◆ **Activity**
Retype each line below without a single alteration.

^^^^^^^^

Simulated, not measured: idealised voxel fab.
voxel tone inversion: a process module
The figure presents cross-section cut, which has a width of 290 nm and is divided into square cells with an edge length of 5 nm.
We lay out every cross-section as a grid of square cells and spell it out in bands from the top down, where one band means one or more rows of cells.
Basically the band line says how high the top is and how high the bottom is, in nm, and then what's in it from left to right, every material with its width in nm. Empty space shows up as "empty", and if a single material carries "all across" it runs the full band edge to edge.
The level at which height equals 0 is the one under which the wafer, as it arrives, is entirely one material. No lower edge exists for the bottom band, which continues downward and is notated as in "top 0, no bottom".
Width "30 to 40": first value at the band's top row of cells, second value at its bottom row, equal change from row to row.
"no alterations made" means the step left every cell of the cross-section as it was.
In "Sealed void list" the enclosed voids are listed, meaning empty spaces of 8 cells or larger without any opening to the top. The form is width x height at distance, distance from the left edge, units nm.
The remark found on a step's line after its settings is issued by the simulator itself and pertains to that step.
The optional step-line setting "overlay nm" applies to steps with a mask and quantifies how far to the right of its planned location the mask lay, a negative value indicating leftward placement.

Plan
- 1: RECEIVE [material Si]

^^^^^^^^

◆ **Response area**
Simulated, not measured: idealised voxel fab.
voxel tone inversion: a process module
The figure presents cross-section cut, which has a width of 290 nm and is divided into square cells with an edge length of 5 nm.
We lay out every cross-section as a grid of square cells and spell it out in bands from the top down, where one band means one or more rows of cells.
Basically the band line says how high the top is and how high the bottom is, in nm, and then what's in it from left to right, every material with its width in nm. Empty space shows up as "empty", and if a single material carries "all across" it runs the full band edge to edge.
The level at which height equals 0 is the one under which the wafer, as it arrives, is entirely one material. No lower edge exists for the bottom band, which continues downward and is notated as in "top 0, no bottom".
Width "30 to 40": first value at the band's top row of cells, second value at its bottom row, equal change from row to row.
"no alterations made" means the step left every cell of the cross-section as it was.
In "Sealed void list" the enclosed voids are listed, meaning empty spaces of 8 cells or larger without any opening to the top. The form is width x height at distance, distance from the left edge, units nm.
The remark found on a step's line after its settings is issued by the simulator itself and pertains to that step.
The optional step-line setting "overlay nm" applies to steps with a mask and quantifies how far to the right of its planned location the mask lay, a negative value indicating leftward placement.

Plan
- 1: RECEIVE [material Si]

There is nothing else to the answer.